▸ MATERIAL PROVIDED:
....

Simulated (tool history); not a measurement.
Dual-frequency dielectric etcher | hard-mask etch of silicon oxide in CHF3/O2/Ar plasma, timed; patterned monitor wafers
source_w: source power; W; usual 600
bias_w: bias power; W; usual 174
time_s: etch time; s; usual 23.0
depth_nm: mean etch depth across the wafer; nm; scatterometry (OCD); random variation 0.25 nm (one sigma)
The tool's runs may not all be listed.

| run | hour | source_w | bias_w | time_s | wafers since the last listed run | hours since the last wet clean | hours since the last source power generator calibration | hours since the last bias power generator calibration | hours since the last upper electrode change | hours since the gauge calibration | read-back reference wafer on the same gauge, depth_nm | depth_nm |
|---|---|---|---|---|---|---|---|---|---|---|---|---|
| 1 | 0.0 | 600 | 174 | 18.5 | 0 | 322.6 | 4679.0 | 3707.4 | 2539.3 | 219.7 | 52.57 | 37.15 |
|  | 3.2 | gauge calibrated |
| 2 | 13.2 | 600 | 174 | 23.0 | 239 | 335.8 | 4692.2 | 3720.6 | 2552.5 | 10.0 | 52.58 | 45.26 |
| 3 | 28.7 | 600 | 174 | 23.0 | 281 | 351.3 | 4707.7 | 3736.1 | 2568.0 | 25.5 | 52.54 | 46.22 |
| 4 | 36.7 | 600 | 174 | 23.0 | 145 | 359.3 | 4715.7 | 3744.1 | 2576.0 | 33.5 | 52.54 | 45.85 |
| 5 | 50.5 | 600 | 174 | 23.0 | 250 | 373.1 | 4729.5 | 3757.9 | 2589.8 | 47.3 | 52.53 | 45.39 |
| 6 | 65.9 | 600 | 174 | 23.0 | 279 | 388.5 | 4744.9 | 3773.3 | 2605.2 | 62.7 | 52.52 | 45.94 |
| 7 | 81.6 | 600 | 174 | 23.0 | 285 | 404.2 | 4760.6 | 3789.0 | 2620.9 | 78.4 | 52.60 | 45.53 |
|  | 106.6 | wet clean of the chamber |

....

▸ BRIEF:
From the start of the data to the line that holds "time_s: etch time; s; usual 23.0", retype each line exactly, with both ends included.

▸ EXPECTED ANSWER:
Simulated (tool history); not a measurement.
Dual-frequency dielectric etcher | hard-mask etch of silicon oxide in CHF3/O2/Ar plasma, timed; patterned monitor wafers
source_w: source power; W; usual 600
bias_w: bias power; W; usual 174
time_s: etch time; s; usual 23.0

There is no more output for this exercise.